■ **Assigned task**: In full and unaltered, output the records below.

■ **Supplied data**:
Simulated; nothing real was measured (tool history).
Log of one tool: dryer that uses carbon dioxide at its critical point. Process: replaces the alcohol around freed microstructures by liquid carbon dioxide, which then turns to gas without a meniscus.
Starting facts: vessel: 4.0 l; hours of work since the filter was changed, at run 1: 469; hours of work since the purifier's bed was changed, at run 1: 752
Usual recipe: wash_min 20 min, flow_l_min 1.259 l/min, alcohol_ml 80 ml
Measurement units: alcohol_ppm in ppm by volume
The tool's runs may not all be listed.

■ **Written solution**:
Simulated; nothing real was measured (tool history).
Log of one tool: dryer that uses carbon dioxide at its critical point. Process: replaces the alcohol around freed microstructures by liquid carbon dioxide, which then turns to gas without a meniscus.
Starting facts: vessel: 4.0 l; hours of work since the filter was changed, at run 1: 469; hours of work since the purifier's bed was changed, at run 1: 752
Usual recipe: wash_min 20 min, flow_l_min 1.259 l/min, alcohol_ml 80 ml
Measurement units: alcohol_ppm in ppm by volume
The tool's runs may not all be listed.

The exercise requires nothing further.